Assigned task: The whole listing that follows should be printed again, unchanged.

Available data:
● ● ● ●
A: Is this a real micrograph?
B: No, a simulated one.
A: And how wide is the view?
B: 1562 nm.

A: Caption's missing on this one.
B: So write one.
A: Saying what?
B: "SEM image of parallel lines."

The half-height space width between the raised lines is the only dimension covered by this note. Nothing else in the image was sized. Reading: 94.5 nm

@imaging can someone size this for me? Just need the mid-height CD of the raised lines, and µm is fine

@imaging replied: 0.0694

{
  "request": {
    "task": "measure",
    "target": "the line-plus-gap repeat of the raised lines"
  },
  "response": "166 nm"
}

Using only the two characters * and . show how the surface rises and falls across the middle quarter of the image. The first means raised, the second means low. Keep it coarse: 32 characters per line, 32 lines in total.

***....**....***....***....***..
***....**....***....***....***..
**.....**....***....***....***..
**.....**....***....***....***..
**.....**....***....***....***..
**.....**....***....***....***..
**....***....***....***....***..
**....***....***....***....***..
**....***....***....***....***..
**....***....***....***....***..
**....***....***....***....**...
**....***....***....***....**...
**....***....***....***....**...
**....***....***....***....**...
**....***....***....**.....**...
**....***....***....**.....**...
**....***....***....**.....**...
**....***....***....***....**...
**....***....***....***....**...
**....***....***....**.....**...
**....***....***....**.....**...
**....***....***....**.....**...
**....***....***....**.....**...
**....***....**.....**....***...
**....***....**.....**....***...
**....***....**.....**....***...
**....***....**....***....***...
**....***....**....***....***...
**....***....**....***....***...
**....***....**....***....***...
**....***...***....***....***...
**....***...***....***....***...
● ● ● ●

Reply:
A: Is this a real micrograph?
B: No, a simulated one.
A: And how wide is the view?
B: 1562 nm.

A: Caption's missing on this one.
B: So write one.
A: Saying what?
B: "SEM image of parallel lines."

The half-height space width between the raised lines is the only dimension covered by this note. Nothing else in the image was sized. Reading: 94.5 nm

@imaging can someone size this for me? Just need the mid-height CD of the raised lines, and µm is fine

@imaging replied: 0.0694

{
  "request": {
    "task": "measure",
    "target": "the line-plus-gap repeat of the raised lines"
  },
  "response": "166 nm"
}

Using only the two characters * and . show how the surface rises and falls across the middle quarter of the image. The first means raised, the second means low. Keep it coarse: 32 characters per line, 32 lines in total.

***....**....***....***....***..
***....**....***....***....***..
**.....**....***....***....***..
**.....**....***....***....***..
**.....**....***....***....***..
**.....**....***....***....***..
**....***....***....***....***..
**....***....***....***....***..
**....***....***....***....***..
**....***....***....***....***..
**....***....***....***....**...
**....***....***....***....**...
**....***....***....***....**...
**....***....***....***....**...
**....***....***....**.....**...
**....***....***....**.....**...
**....***....***....**.....**...
**....***....***....***....**...
**....***....***....***....**...
**....***....***....**.....**...
**....***....***....**.....**...
**....***....***....**.....**...
**....***....***....**.....**...
**....***....**.....**....***...
**....***....**.....**....***...
**....***....**.....**....***...
**....***....**....***....***...
**....***....**....***....***...
**....***....**....***....***...
**....***....**....***....***...
**....***...***....***....***...
**....***...***....***....***...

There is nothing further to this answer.